◆ **Source data**:
☆ ☆ ☆ ☆ ☆
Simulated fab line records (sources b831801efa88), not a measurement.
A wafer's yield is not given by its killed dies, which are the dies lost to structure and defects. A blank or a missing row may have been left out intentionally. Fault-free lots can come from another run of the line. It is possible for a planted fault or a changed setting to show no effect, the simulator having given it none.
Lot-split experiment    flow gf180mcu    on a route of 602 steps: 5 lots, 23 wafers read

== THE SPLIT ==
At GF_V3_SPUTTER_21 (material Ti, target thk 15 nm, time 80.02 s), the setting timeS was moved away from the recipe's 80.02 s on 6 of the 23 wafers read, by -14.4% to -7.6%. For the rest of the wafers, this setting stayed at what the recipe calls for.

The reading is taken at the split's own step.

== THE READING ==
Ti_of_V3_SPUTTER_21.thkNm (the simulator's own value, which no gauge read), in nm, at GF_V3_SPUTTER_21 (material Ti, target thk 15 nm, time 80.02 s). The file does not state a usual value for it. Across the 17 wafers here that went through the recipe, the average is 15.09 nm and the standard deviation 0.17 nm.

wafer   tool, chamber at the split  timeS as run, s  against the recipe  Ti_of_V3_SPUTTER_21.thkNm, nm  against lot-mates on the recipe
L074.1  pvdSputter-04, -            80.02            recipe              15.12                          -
☆ ☆ ☆ ☆ ☆

◆ **Work task**: Repeat the lines above with every word intact.

◆ **Worked solution**:
Simulated fab line records (sources b831801efa88), not a measurement.
A wafer's yield is not given by its killed dies, which are the dies lost to structure and defects. A blank or a missing row may have been left out intentionally. Fault-free lots can come from another run of the line. It is possible for a planted fault or a changed setting to show no effect, the simulator having given it none.
Lot-split experiment    flow gf180mcu    on a route of 602 steps: 5 lots, 23 wafers read

== THE SPLIT ==
At GF_V3_SPUTTER_21 (material Ti, target thk 15 nm, time 80.02 s), the setting timeS was moved away from the recipe's 80.02 s on 6 of the 23 wafers read, by -14.4% to -7.6%. For the rest of the wafers, this setting stayed at what the recipe calls for.

The reading is taken at the split's own step.

== THE READING ==
Ti_of_V3_SPUTTER_21.thkNm (the simulator's own value, which no gauge read), in nm, at GF_V3_SPUTTER_21 (material Ti, target thk 15 nm, time 80.02 s). The file does not state a usual value for it. Across the 17 wafers here that went through the recipe, the average is 15.09 nm and the standard deviation 0.17 nm.

wafer   tool, chamber at the split  timeS as run, s  against the recipe  Ti_of_V3_SPUTTER_21.thkNm, nm  against lot-mates on the recipe
L074.1  pvdSputter-04, -            80.02            recipe              15.12                          -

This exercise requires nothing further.